### Brief
Exactly as shown, give the full listing again.

### Recorded data
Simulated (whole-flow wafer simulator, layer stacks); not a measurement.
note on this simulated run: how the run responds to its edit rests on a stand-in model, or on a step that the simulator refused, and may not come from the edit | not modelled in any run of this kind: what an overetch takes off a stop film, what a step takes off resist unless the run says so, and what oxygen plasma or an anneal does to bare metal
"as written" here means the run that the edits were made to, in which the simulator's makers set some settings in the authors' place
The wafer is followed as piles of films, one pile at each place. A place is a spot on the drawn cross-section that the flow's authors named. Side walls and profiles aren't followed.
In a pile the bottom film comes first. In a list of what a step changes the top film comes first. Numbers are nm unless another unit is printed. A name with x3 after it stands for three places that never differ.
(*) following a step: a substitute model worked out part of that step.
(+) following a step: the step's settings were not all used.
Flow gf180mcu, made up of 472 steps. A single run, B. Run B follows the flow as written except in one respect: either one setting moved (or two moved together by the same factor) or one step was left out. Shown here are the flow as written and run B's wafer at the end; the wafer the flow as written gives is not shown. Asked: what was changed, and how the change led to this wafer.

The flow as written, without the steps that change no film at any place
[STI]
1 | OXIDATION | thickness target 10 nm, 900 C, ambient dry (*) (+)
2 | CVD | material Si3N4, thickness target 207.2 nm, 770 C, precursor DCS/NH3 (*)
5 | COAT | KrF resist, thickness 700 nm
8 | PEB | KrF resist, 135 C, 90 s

### Response area
Simulated (whole-flow wafer simulator, layer stacks); not a measurement.
note on this simulated run: how the run responds to its edit rests on a stand-in model, or on a step that the simulator refused, and may not come from the edit | not modelled in any run of this kind: what an overetch takes off a stop film, what a step takes off resist unless the run says so, and what oxygen plasma or an anneal does to bare metal
"as written" here means the run that the edits were made to, in which the simulator's makers set some settings in the authors' place
The wafer is followed as piles of films, one pile at each place. A place is a spot on the drawn cross-section that the flow's authors named. Side walls and profiles aren't followed.
In a pile the bottom film comes first. In a list of what a step changes the top film comes first. Numbers are nm unless another unit is printed. A name with x3 after it stands for three places that never differ.
(*) following a step: a substitute model worked out part of that step.
(+) following a step: the step's settings were not all used.
Flow gf180mcu, made up of 472 steps. A single run, B. Run B follows the flow as written except in one respect: either one setting moved (or two moved together by the same factor) or one step was left out. Shown here are the flow as written and run B's wafer at the end; the wafer the flow as written gives is not shown. Asked: what was changed, and how the change led to this wafer.

The flow as written, without the steps that change no film at any place
[STI]
1 | OXIDATION | thickness target 10 nm, 900 C, ambient dry (*) (+)
2 | CVD | material Si3N4, thickness target 207.2 nm, 770 C, precursor DCS/NH3 (*)
5 | COAT | KrF resist, thickness 700 nm
8 | PEB | KrF resist, 135 C, 90 s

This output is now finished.